Data listing =
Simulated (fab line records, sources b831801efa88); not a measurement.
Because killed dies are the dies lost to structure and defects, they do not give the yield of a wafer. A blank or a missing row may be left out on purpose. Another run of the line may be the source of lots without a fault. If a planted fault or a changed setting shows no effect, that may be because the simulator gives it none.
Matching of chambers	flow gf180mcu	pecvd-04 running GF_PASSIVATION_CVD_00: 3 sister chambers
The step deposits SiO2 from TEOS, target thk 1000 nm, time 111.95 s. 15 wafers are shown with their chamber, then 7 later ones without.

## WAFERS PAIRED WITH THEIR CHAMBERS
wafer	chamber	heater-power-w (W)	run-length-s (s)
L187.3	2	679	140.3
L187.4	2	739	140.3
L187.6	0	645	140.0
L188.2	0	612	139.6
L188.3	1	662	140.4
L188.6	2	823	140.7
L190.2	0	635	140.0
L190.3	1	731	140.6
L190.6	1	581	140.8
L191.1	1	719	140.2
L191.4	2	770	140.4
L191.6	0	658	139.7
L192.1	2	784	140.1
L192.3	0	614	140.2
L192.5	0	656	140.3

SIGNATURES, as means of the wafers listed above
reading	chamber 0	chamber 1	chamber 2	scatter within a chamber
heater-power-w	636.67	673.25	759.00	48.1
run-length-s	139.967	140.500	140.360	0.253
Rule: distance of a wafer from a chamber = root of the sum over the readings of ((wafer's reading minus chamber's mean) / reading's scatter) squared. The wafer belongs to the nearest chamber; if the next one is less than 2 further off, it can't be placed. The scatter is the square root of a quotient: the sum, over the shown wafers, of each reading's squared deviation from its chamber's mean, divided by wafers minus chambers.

Assigned task =
From the beginning of the listing above down to the line with "3 sister chambers", every line should be restated exactly.

Result =
Simulated (fab line records, sources b831801efa88); not a measurement.
Because killed dies are the dies lost to structure and defects, they do not give the yield of a wafer. A blank or a missing row may be left out on purpose. Another run of the line may be the source of lots without a fault. If a planted fault or a changed setting shows no effect, that may be because the simulator gives it none.
Matching of chambers	flow gf180mcu	pecvd-04 running GF_PASSIVATION_CVD_00: 3 sister chambers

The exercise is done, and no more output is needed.